══ Supplied material ══

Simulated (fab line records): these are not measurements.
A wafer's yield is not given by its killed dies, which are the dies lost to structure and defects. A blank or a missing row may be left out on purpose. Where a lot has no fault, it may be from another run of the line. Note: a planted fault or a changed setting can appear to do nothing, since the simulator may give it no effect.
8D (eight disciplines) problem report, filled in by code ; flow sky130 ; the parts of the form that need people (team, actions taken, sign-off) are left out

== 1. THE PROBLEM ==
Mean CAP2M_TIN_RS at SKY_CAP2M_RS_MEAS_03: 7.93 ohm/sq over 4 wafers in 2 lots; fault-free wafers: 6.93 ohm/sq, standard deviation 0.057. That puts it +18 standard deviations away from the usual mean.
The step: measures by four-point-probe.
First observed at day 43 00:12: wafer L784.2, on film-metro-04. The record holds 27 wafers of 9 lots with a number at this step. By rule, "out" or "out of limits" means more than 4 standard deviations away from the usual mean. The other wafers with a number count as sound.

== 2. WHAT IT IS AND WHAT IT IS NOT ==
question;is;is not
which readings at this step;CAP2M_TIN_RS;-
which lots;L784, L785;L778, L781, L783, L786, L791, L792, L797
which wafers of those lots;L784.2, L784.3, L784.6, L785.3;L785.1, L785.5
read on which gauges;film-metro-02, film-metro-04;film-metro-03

═══

* **Work instruction**:
Give the listing again. Leave every word as it stands.

* **Reply**:
Simulated (fab line records): these are not measurements.
A wafer's yield is not given by its killed dies, which are the dies lost to structure and defects. A blank or a missing row may be left out on purpose. Where a lot has no fault, it may be from another run of the line. Note: a planted fault or a changed setting can appear to do nothing, since the simulator may give it no effect.
8D (eight disciplines) problem report, filled in by code ; flow sky130 ; the parts of the form that need people (team, actions taken, sign-off) are left out

== 1. THE PROBLEM ==
Mean CAP2M_TIN_RS at SKY_CAP2M_RS_MEAS_03: 7.93 ohm/sq over 4 wafers in 2 lots; fault-free wafers: 6.93 ohm/sq, standard deviation 0.057. That puts it +18 standard deviations away from the usual mean.
The step: measures by four-point-probe.
First observed at day 43 00:12: wafer L784.2, on film-metro-04. The record holds 27 wafers of 9 lots with a number at this step. By rule, "out" or "out of limits" means more than 4 standard deviations away from the usual mean. The other wafers with a number count as sound.

== 2. WHAT IT IS AND WHAT IT IS NOT ==
question;is;is not
which readings at this step;CAP2M_TIN_RS;-
which lots;L784, L785;L778, L781, L783, L786, L791, L792, L797
which wafers of those lots;L784.2, L784.3, L784.6, L785.3;L785.1, L785.5
read on which gauges;film-metro-02, film-metro-04;film-metro-03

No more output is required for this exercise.